**Input data:**
+===+
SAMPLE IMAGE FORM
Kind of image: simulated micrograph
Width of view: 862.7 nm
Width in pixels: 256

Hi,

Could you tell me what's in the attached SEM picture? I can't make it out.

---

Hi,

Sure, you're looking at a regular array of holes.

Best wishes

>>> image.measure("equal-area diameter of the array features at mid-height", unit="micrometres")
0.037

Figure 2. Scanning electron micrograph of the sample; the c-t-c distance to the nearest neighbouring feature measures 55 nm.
+===+

**Task item:**
Up to and including the line with "Best wishes", please return the records exactly, beginning from their first line.

**Task output:**
SAMPLE IMAGE FORM
Kind of image: simulated micrograph
Width of view: 862.7 nm
Width in pixels: 256

Hi,

Could you tell me what's in the attached SEM picture? I can't make it out.

---

Hi,

Sure, you're looking at a regular array of holes.

Best wishes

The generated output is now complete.